## ACTIVITY
Return only the lines running from the first line of the listing through the one with "14 | ANNEAL | 1000 C, 900 s, ambient N2", unchanged.

## SUPPLIED INFORMATION
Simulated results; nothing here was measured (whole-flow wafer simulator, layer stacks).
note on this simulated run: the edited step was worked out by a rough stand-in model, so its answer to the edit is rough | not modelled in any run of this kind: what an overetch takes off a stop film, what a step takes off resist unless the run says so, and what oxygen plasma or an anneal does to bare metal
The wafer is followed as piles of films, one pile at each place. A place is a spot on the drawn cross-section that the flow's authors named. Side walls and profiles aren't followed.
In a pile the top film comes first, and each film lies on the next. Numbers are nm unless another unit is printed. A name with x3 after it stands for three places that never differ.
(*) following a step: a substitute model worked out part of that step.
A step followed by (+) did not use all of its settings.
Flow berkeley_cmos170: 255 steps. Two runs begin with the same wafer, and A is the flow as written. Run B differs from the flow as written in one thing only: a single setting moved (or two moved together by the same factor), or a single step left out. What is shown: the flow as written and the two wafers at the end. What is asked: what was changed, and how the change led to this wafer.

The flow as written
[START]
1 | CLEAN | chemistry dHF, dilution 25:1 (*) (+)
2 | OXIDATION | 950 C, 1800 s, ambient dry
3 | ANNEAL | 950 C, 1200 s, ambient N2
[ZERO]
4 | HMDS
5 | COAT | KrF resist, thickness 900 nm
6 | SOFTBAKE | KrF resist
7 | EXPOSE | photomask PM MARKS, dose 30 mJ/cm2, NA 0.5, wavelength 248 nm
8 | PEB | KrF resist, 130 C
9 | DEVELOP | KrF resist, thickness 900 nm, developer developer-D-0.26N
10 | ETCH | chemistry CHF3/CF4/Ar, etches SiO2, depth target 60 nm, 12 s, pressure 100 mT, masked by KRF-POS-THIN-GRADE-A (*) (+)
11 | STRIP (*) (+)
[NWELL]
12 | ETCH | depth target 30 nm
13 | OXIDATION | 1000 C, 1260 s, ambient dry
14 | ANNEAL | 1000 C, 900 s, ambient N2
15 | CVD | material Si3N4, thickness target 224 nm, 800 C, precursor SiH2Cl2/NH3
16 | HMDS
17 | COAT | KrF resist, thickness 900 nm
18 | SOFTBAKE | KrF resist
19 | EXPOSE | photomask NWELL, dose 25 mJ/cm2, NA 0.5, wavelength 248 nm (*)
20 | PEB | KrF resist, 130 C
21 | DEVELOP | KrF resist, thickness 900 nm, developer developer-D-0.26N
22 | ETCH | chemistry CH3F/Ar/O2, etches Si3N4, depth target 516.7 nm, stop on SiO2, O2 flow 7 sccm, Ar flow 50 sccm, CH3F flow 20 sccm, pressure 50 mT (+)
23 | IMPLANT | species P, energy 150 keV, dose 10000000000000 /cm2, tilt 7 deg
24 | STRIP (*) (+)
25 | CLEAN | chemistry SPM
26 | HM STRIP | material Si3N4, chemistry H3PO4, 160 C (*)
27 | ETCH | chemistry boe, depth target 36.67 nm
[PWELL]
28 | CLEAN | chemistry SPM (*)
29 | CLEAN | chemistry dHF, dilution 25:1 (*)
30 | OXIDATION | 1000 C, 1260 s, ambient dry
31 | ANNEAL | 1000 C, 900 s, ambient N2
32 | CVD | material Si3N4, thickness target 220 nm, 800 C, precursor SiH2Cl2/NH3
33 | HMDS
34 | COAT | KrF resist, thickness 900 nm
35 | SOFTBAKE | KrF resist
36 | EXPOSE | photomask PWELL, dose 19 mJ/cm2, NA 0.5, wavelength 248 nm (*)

## ANSWER AREA
Simulated results; nothing here was measured (whole-flow wafer simulator, layer stacks).
note on this simulated run: the edited step was worked out by a rough stand-in model, so its answer to the edit is rough | not modelled in any run of this kind: what an overetch takes off a stop film, what a step takes off resist unless the run says so, and what oxygen plasma or an anneal does to bare metal
The wafer is followed as piles of films, one pile at each place. A place is a spot on the drawn cross-section that the flow's authors named. Side walls and profiles aren't followed.
In a pile the top film comes first, and each film lies on the next. Numbers are nm unless another unit is printed. A name with x3 after it stands for three places that never differ.
(*) following a step: a substitute model worked out part of that step.
A step followed by (+) did not use all of its settings.
Flow berkeley_cmos170: 255 steps. Two runs begin with the same wafer, and A is the flow as written. Run B differs from the flow as written in one thing only: a single setting moved (or two moved together by the same factor), or a single step left out. What is shown: the flow as written and the two wafers at the end. What is asked: what was changed, and how the change led to this wafer.

The flow as written
[START]
1 | CLEAN | chemistry dHF, dilution 25:1 (*) (+)
2 | OXIDATION | 950 C, 1800 s, ambient dry
3 | ANNEAL | 950 C, 1200 s, ambient N2
[ZERO]
4 | HMDS
5 | COAT | KrF resist, thickness 900 nm
6 | SOFTBAKE | KrF resist
7 | EXPOSE | photomask PM MARKS, dose 30 mJ/cm2, NA 0.5, wavelength 248 nm
8 | PEB | KrF resist, 130 C
9 | DEVELOP | KrF resist, thickness 900 nm, developer developer-D-0.26N
10 | ETCH | chemistry CHF3/CF4/Ar, etches SiO2, depth target 60 nm, 12 s, pressure 100 mT, masked by KRF-POS-THIN-GRADE-A (*) (+)
11 | STRIP (*) (+)
[NWELL]
12 | ETCH | depth target 30 nm
13 | OXIDATION | 1000 C, 1260 s, ambient dry
14 | ANNEAL | 1000 C, 900 s, ambient N2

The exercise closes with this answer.